╭─ Source data
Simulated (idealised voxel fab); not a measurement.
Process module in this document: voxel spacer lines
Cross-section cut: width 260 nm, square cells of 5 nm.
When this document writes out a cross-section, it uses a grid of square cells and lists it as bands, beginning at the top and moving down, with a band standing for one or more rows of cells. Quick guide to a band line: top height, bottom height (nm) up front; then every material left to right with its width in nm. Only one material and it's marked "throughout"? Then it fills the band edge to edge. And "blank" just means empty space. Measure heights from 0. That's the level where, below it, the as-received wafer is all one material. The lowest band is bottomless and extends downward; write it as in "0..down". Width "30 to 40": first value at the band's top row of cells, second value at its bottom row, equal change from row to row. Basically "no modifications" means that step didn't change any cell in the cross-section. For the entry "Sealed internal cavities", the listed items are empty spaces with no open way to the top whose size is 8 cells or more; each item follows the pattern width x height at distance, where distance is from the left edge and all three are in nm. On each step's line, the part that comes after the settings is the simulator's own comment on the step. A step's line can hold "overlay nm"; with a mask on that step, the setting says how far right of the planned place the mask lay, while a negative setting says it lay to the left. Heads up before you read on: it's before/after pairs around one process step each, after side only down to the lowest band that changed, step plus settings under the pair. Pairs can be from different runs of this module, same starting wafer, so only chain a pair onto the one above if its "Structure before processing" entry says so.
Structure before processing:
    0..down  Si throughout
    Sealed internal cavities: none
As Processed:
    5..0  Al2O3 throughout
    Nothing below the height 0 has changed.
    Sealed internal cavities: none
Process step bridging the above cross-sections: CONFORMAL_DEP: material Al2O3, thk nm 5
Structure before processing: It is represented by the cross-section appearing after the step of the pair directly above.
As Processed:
╰─

Type out the listing again with nothing changed.

Simulated (idealised voxel fab); not a measurement.
Process module in this document: voxel spacer lines
Cross-section cut: width 260 nm, square cells of 5 nm.
When this document writes out a cross-section, it uses a grid of square cells and lists it as bands, beginning at the top and moving down, with a band standing for one or more rows of cells. Quick guide to a band line: top height, bottom height (nm) up front; then every material left to right with its width in nm. Only one material and it's marked "throughout"? Then it fills the band edge to edge. And "blank" just means empty space. Measure heights from 0. That's the level where, below it, the as-received wafer is all one material. The lowest band is bottomless and extends downward; write it as in "0..down". Width "30 to 40": first value at the band's top row of cells, second value at its bottom row, equal change from row to row. Basically "no modifications" means that step didn't change any cell in the cross-section. For the entry "Sealed internal cavities", the listed items are empty spaces with no open way to the top whose size is 8 cells or more; each item follows the pattern width x height at distance, where distance is from the left edge and all three are in nm. On each step's line, the part that comes after the settings is the simulator's own comment on the step. A step's line can hold "overlay nm"; with a mask on that step, the setting says how far right of the planned place the mask lay, while a negative setting says it lay to the left. Heads up before you read on: it's before/after pairs around one process step each, after side only down to the lowest band that changed, step plus settings under the pair. Pairs can be from different runs of this module, same starting wafer, so only chain a pair onto the one above if its "Structure before processing" entry says so.
Structure before processing:
    0..down  Si throughout
    Sealed internal cavities: none
As Processed:
    5..0  Al2O3 throughout
    Nothing below the height 0 has changed.
    Sealed internal cavities: none
Process step bridging the above cross-sections: CONFORMAL_DEP: material Al2O3, thk nm 5
Structure before processing: It is represented by the cross-section appearing after the step of the pair directly above.
As Processed:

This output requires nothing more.